### Work item
Take the records below and copy them exactly.

### Source information
Segment Open
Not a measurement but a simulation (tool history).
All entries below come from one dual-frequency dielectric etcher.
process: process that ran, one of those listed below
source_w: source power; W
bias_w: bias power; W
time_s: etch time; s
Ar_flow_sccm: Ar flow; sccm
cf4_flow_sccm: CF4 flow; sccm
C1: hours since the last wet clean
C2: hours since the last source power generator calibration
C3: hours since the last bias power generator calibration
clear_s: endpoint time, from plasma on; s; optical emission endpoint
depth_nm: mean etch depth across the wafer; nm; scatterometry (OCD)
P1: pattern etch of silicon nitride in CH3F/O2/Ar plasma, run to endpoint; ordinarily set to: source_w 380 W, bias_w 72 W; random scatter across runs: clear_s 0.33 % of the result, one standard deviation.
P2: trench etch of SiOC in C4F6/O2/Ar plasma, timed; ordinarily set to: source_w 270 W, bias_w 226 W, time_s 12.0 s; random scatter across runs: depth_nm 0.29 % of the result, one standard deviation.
Segment Closed

### Response box
Not a measurement but a simulation (tool history).
All entries below come from one dual-frequency dielectric etcher.
process: process that ran, one of those listed below
source_w: source power; W
bias_w: bias power; W
time_s: etch time; s
Ar_flow_sccm: Ar flow; sccm
cf4_flow_sccm: CF4 flow; sccm
C1: hours since the last wet clean
C2: hours since the last source power generator calibration
C3: hours since the last bias power generator calibration
clear_s: endpoint time, from plasma on; s; optical emission endpoint
depth_nm: mean etch depth across the wafer; nm; scatterometry (OCD)
P1: pattern etch of silicon nitride in CH3F/O2/Ar plasma, run to endpoint; ordinarily set to: source_w 380 W, bias_w 72 W; random scatter across runs: clear_s 0.33 % of the result, one standard deviation.
P2: trench etch of SiOC in C4F6/O2/Ar plasma, timed; ordinarily set to: source_w 270 W, bias_w 226 W, time_s 12.0 s; random scatter across runs: depth_nm 0.29 % of the result, one standard deviation.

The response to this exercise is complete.